◆ **Data section**:
/---
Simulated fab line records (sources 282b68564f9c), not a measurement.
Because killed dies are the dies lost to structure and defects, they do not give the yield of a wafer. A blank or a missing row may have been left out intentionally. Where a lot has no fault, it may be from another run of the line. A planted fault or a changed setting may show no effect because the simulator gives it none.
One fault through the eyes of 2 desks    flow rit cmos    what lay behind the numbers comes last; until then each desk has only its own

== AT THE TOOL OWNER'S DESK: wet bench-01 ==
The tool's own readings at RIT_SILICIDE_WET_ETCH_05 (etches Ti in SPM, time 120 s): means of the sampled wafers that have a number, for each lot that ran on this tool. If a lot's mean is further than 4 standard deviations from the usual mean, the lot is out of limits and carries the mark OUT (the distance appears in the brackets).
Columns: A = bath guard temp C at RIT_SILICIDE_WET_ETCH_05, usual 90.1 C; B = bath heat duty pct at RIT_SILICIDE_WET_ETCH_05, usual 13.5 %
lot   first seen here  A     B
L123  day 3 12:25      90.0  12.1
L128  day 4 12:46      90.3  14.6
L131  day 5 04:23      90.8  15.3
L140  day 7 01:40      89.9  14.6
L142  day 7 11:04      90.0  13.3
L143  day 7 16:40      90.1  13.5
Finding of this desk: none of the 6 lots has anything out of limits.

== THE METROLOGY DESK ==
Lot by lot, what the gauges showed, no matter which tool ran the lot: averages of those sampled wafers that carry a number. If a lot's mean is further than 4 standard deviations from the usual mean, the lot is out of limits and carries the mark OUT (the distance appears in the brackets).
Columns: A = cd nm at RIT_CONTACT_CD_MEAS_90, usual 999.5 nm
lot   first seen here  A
\---

◆ **Assignment**:
Would you write out the whole listing word for word?

◆ **Response area**:
Simulated fab line records (sources 282b68564f9c), not a measurement.
Because killed dies are the dies lost to structure and defects, they do not give the yield of a wafer. A blank or a missing row may have been left out intentionally. Where a lot has no fault, it may be from another run of the line. A planted fault or a changed setting may show no effect because the simulator gives it none.
One fault through the eyes of 2 desks    flow rit cmos    what lay behind the numbers comes last; until then each desk has only its own

== AT THE TOOL OWNER'S DESK: wet bench-01 ==
The tool's own readings at RIT_SILICIDE_WET_ETCH_05 (etches Ti in SPM, time 120 s): means of the sampled wafers that have a number, for each lot that ran on this tool. If a lot's mean is further than 4 standard deviations from the usual mean, the lot is out of limits and carries the mark OUT (the distance appears in the brackets).
Columns: A = bath guard temp C at RIT_SILICIDE_WET_ETCH_05, usual 90.1 C; B = bath heat duty pct at RIT_SILICIDE_WET_ETCH_05, usual 13.5 %
lot   first seen here  A     B
L123  day 3 12:25      90.0  12.1
L128  day 4 12:46      90.3  14.6
L131  day 5 04:23      90.8  15.3
L140  day 7 01:40      89.9  14.6
L142  day 7 11:04      90.0  13.3
L143  day 7 16:40      90.1  13.5
Finding of this desk: none of the 6 lots has anything out of limits.

== THE METROLOGY DESK ==
Lot by lot, what the gauges showed, no matter which tool ran the lot: averages of those sampled wafers that carry a number. If a lot's mean is further than 4 standard deviations from the usual mean, the lot is out of limits and carries the mark OUT (the distance appears in the brackets).
Columns: A = cd nm at RIT_CONTACT_CD_MEAS_90, usual 999.5 nm
lot   first seen here  A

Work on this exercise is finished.